--- Source information ---
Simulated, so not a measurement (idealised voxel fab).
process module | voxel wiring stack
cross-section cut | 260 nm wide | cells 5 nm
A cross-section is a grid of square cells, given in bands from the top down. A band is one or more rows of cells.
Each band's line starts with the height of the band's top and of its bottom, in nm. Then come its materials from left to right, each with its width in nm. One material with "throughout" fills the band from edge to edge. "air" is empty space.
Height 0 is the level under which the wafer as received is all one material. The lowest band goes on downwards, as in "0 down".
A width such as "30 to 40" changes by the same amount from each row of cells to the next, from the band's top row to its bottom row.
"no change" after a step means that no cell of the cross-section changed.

--- Work task ---
Write the entries above out again. Match them exactly.

--- Answer box ---
Simulated, so not a measurement (idealised voxel fab).
process module | voxel wiring stack
cross-section cut | 260 nm wide | cells 5 nm
A cross-section is a grid of square cells, given in bands from the top down. A band is one or more rows of cells.
Each band's line starts with the height of the band's top and of its bottom, in nm. Then come its materials from left to right, each with its width in nm. One material with "throughout" fills the band from edge to edge. "air" is empty space.
Height 0 is the level under which the wafer as received is all one material. The lowest band goes on downwards, as in "0 down".
A width such as "30 to 40" changes by the same amount from each row of cells to the next, from the band's top row to its bottom row.
"no change" after a step means that no cell of the cross-section changed.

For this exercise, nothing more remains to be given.